> **EXERCISE**
Record by record, give the entire listing again exactly.

> **EXTRACTED ENTRIES**
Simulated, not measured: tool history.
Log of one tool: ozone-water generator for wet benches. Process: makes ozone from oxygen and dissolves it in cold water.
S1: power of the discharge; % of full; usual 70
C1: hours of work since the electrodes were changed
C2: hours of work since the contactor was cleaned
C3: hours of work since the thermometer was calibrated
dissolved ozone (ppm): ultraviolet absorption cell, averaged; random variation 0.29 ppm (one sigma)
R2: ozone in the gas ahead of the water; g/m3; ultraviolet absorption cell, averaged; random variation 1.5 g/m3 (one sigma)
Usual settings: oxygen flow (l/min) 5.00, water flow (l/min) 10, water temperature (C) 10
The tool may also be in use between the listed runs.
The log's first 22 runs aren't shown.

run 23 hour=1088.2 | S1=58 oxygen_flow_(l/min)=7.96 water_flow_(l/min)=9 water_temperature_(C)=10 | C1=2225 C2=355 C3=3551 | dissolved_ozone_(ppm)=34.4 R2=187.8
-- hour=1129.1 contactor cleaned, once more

> **RESPONSE AREA**
Simulated, not measured: tool history.
Log of one tool: ozone-water generator for wet benches. Process: makes ozone from oxygen and dissolves it in cold water.
S1: power of the discharge; % of full; usual 70
C1: hours of work since the electrodes were changed
C2: hours of work since the contactor was cleaned
C3: hours of work since the thermometer was calibrated
dissolved ozone (ppm): ultraviolet absorption cell, averaged; random variation 0.29 ppm (one sigma)
R2: ozone in the gas ahead of the water; g/m3; ultraviolet absorption cell, averaged; random variation 1.5 g/m3 (one sigma)
Usual settings: oxygen flow (l/min) 5.00, water flow (l/min) 10, water temperature (C) 10
The tool may also be in use between the listed runs.
The log's first 22 runs aren't shown.

run 23 hour=1088.2 | S1=58 oxygen_flow_(l/min)=7.96 water_flow_(l/min)=9 water_temperature_(C)=10 | C1=2225 C2=355 C3=3551 | dissolved_ozone_(ppm)=34.4 R2=187.8
-- hour=1129.1 contactor cleaned, once more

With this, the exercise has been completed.